**SOURCE DATA**
________________
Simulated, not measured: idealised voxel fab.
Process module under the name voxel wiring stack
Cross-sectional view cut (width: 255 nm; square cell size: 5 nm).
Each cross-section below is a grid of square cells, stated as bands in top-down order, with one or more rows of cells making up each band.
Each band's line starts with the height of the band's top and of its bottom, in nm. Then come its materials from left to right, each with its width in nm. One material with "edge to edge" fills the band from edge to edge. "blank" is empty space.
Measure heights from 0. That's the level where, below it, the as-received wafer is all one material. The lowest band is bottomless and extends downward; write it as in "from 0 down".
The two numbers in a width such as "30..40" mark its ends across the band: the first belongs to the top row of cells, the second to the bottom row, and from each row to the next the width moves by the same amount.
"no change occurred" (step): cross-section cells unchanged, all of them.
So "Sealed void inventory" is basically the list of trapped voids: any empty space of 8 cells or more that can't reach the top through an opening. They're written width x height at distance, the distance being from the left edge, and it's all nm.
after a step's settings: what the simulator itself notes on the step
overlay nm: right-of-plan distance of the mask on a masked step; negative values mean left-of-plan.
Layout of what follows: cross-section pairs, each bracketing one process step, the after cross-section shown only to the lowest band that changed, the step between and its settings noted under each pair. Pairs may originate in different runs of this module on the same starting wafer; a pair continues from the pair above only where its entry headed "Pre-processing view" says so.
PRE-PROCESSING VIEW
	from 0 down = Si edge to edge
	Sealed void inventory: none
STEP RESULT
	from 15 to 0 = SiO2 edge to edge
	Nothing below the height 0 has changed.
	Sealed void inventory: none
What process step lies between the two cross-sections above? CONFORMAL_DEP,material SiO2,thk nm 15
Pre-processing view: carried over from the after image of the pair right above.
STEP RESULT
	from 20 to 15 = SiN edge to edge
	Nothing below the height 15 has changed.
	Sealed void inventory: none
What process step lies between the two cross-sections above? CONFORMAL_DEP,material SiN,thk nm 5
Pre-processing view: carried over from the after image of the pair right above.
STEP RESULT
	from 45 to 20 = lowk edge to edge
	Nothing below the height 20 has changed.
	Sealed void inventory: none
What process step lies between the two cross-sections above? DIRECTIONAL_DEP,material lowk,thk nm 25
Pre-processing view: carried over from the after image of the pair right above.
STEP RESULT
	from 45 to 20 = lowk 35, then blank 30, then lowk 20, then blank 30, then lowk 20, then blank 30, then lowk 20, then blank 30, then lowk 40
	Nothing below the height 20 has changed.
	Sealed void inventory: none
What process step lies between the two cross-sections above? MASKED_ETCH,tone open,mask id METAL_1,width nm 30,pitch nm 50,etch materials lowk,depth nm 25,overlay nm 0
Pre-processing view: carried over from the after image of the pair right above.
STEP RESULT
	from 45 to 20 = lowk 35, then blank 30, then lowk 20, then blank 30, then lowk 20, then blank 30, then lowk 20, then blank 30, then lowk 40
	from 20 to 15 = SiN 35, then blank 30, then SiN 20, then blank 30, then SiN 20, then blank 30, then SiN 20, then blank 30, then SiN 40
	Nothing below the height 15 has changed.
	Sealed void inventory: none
________________

Output the records above exactly, from their first line through the line that contains "Each cross-section below", and add nothing.

Simulated, not measured: idealised voxel fab.
Process module under the name voxel wiring stack
Cross-sectional view cut (width: 255 nm; square cell size: 5 nm).
Each cross-section below is a grid of square cells, stated as bands in top-down order, with one or more rows of cells making up each band.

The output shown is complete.